→ **Exercise**:
Restate every line of the material, word for word.

→ **Data extracts**:
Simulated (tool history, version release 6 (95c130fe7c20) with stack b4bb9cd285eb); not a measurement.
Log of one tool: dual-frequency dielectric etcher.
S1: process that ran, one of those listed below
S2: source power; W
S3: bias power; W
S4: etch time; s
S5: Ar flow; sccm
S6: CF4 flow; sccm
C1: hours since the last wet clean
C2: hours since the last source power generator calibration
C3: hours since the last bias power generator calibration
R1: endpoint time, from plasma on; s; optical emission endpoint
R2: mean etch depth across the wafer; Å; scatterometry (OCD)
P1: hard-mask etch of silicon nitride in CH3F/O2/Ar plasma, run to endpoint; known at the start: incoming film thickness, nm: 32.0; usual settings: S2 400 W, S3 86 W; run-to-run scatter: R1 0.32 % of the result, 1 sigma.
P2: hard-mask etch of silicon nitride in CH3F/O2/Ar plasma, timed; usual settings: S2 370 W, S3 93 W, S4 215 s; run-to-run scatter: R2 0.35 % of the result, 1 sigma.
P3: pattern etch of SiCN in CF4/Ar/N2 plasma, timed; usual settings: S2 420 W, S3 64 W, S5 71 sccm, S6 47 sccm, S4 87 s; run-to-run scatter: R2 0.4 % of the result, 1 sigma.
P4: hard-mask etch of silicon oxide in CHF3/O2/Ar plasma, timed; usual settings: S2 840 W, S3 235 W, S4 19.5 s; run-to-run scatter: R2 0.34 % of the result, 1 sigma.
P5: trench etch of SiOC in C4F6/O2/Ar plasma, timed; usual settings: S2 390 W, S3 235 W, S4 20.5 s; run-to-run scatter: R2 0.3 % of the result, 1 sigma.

→ **Answer box**:
Simulated (tool history, version release 6 (95c130fe7c20) with stack b4bb9cd285eb); not a measurement.
Log of one tool: dual-frequency dielectric etcher.
S1: process that ran, one of those listed below
S2: source power; W
S3: bias power; W
S4: etch time; s
S5: Ar flow; sccm
S6: CF4 flow; sccm
C1: hours since the last wet clean
C2: hours since the last source power generator calibration
C3: hours since the last bias power generator calibration
R1: endpoint time, from plasma on; s; optical emission endpoint
R2: mean etch depth across the wafer; Å; scatterometry (OCD)
P1: hard-mask etch of silicon nitride in CH3F/O2/Ar plasma, run to endpoint; known at the start: incoming film thickness, nm: 32.0; usual settings: S2 400 W, S3 86 W; run-to-run scatter: R1 0.32 % of the result, 1 sigma.
P2: hard-mask etch of silicon nitride in CH3F/O2/Ar plasma, timed; usual settings: S2 370 W, S3 93 W, S4 215 s; run-to-run scatter: R2 0.35 % of the result, 1 sigma.
P3: pattern etch of SiCN in CF4/Ar/N2 plasma, timed; usual settings: S2 420 W, S3 64 W, S5 71 sccm, S6 47 sccm, S4 87 s; run-to-run scatter: R2 0.4 % of the result, 1 sigma.
P4: hard-mask etch of silicon oxide in CHF3/O2/Ar plasma, timed; usual settings: S2 840 W, S3 235 W, S4 19.5 s; run-to-run scatter: R2 0.34 % of the result, 1 sigma.
P5: trench etch of SiOC in C4F6/O2/Ar plasma, timed; usual settings: S2 390 W, S3 235 W, S4 20.5 s; run-to-run scatter: R2 0.3 % of the result, 1 sigma.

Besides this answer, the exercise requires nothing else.